### Recorded information
○ ○ ○
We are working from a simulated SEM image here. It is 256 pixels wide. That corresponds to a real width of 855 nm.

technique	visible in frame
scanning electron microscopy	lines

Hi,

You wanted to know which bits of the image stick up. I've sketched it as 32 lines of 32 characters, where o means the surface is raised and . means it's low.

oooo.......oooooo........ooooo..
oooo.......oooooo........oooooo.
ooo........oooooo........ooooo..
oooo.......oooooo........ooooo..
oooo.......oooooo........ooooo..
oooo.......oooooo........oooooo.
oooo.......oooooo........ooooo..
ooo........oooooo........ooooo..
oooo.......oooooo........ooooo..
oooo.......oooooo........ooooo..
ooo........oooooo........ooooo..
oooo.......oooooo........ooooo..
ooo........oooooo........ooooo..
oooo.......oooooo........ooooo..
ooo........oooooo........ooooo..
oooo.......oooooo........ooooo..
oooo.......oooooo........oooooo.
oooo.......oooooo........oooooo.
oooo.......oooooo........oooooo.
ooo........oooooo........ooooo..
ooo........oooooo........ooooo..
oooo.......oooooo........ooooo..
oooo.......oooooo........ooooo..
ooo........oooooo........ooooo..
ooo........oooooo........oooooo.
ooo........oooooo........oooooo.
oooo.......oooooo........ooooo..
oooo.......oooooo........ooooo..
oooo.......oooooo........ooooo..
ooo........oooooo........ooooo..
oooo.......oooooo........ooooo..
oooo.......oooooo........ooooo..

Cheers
○ ○ ○

### Activity
Could you copy exactly the lines from the first line of the records above through the line containing "You wanted to", both included, and nothing else?

### Task answer
We are working from a simulated SEM image here. It is 256 pixels wide. That corresponds to a real width of 855 nm.

technique	visible in frame
scanning electron microscopy	lines

Hi,

You wanted to know which bits of the image stick up. I've sketched it as 32 lines of 32 characters, where o means the surface is raised and . means it's low.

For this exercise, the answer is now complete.